#### Required action
Write out the following listing's lines from the one with "top 50, bottom" to the one with "top 45, bottom", exactly, with both included and no others.

*** Begin section ***
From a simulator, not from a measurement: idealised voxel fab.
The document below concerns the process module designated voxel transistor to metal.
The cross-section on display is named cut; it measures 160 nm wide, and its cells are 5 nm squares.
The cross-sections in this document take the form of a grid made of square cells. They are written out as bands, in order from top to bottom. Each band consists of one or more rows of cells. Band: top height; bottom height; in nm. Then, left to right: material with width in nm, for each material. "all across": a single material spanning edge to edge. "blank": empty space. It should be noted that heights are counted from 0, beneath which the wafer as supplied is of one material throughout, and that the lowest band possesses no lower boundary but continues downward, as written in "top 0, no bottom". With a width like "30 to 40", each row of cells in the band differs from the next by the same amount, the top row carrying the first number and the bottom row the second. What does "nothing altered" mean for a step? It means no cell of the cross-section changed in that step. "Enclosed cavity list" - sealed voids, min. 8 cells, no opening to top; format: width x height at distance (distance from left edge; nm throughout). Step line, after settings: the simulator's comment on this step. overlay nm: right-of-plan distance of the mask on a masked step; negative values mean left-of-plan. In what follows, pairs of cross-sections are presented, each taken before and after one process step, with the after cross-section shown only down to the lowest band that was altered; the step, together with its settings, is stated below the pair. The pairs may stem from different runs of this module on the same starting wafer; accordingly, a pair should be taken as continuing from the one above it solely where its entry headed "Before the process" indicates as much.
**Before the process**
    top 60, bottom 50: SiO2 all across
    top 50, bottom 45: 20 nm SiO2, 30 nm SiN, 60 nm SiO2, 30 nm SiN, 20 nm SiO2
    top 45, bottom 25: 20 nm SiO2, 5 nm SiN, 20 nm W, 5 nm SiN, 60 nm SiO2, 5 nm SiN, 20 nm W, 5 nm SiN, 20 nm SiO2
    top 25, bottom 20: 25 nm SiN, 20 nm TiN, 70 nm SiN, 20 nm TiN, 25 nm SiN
*** End section ***

#### Answer space
    top 50, bottom 45: 20 nm SiO2, 30 nm SiN, 60 nm SiO2, 30 nm SiN, 20 nm SiO2
    top 45, bottom 25: 20 nm SiO2, 5 nm SiN, 20 nm W, 5 nm SiN, 60 nm SiO2, 5 nm SiN, 20 nm W, 5 nm SiN, 20 nm SiO2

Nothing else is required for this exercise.